* **INFORMATION SHOWN**
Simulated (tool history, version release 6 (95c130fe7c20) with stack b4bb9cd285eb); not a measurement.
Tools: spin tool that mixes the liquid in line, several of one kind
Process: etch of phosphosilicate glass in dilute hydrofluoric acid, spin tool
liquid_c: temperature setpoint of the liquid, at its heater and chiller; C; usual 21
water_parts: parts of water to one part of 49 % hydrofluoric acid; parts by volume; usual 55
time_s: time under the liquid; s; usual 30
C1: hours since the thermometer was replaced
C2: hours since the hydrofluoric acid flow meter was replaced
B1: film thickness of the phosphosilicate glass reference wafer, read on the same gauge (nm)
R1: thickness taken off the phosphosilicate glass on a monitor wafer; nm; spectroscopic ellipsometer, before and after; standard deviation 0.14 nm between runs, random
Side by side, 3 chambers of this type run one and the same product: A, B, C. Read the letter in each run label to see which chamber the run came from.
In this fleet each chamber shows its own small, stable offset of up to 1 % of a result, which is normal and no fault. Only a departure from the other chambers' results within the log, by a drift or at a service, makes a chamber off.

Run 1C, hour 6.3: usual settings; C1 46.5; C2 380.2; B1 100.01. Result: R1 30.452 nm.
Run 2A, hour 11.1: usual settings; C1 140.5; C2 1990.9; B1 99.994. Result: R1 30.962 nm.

* **TASK ITEM**
Once you have read the listing, retype it in full, word for word.

* **TASK SOLUTION**
Simulated (tool history, version release 6 (95c130fe7c20) with stack b4bb9cd285eb); not a measurement.
Tools: spin tool that mixes the liquid in line, several of one kind
Process: etch of phosphosilicate glass in dilute hydrofluoric acid, spin tool
liquid_c: temperature setpoint of the liquid, at its heater and chiller; C; usual 21
water_parts: parts of water to one part of 49 % hydrofluoric acid; parts by volume; usual 55
time_s: time under the liquid; s; usual 30
C1: hours since the thermometer was replaced
C2: hours since the hydrofluoric acid flow meter was replaced
B1: film thickness of the phosphosilicate glass reference wafer, read on the same gauge (nm)
R1: thickness taken off the phosphosilicate glass on a monitor wafer; nm; spectroscopic ellipsometer, before and after; standard deviation 0.14 nm between runs, random
Side by side, 3 chambers of this type run one and the same product: A, B, C. Read the letter in each run label to see which chamber the run came from.
In this fleet each chamber shows its own small, stable offset of up to 1 % of a result, which is normal and no fault. Only a departure from the other chambers' results within the log, by a drift or at a service, makes a chamber off.

Run 1C, hour 6.3: usual settings; C1 46.5; C2 380.2; B1 100.01. Result: R1 30.452 nm.
Run 2A, hour 11.1: usual settings; C1 140.5; C2 1990.9; B1 99.994. Result: R1 30.962 nm.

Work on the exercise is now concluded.